====== SOURCE DATA

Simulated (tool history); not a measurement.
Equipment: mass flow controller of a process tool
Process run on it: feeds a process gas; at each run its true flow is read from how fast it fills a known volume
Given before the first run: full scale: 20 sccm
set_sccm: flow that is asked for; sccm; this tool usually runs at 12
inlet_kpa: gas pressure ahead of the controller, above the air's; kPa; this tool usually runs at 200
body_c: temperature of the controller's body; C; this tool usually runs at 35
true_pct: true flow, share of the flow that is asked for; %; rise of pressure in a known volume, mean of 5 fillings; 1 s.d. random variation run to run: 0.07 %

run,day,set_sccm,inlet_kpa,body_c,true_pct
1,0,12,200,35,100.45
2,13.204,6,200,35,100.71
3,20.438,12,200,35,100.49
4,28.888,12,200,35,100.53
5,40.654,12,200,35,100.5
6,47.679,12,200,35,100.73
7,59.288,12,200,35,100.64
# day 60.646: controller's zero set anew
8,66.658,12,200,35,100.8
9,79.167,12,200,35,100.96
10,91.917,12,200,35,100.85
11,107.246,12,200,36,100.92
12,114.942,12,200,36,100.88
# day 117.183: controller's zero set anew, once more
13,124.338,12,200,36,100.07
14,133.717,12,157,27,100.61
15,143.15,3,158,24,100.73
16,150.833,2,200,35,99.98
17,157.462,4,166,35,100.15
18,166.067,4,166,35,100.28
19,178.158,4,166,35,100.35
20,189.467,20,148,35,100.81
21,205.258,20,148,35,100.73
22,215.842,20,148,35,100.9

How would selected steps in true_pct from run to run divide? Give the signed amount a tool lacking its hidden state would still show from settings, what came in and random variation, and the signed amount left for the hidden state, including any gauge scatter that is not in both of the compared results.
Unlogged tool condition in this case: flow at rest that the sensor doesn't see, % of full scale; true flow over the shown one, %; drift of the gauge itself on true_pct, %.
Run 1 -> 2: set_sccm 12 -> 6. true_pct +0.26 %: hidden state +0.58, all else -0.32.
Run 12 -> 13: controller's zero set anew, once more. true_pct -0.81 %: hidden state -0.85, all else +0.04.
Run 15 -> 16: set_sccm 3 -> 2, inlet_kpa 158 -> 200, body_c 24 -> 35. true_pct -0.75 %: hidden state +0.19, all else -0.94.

============

_ACTIVITY_:
Output the records above exactly, from their first line through the line that contains "3,20.438,12,200,35,100.49", and add nothing.

_ANSWER SPACE_:
Simulated (tool history); not a measurement.
Equipment: mass flow controller of a process tool
Process run on it: feeds a process gas; at each run its true flow is read from how fast it fills a known volume
Given before the first run: full scale: 20 sccm
set_sccm: flow that is asked for; sccm; this tool usually runs at 12
inlet_kpa: gas pressure ahead of the controller, above the air's; kPa; this tool usually runs at 200
body_c: temperature of the controller's body; C; this tool usually runs at 35
true_pct: true flow, share of the flow that is asked for; %; rise of pressure in a known volume, mean of 5 fillings; 1 s.d. random variation run to run: 0.07 %

run,day,set_sccm,inlet_kpa,body_c,true_pct
1,0,12,200,35,100.45
2,13.204,6,200,35,100.71
3,20.438,12,200,35,100.49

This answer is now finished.